Action item:
Only the opening lines of the listing, through the one with "area – 216 nm", are to be retyped, each exactly as it stands.

Dataset excerpts:
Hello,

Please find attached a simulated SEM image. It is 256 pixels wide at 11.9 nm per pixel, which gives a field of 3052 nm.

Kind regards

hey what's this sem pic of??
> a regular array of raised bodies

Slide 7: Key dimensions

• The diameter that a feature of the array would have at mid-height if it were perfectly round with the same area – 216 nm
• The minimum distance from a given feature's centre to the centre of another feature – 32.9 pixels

Worked solution:
Hello,

Please find attached a simulated SEM image. It is 256 pixels wide at 11.9 nm per pixel, which gives a field of 3052 nm.

Kind regards

hey what's this sem pic of??
> a regular array of raised bodies

Slide 7: Key dimensions

• The diameter that a feature of the array would have at mid-height if it were perfectly round with the same area – 216 nm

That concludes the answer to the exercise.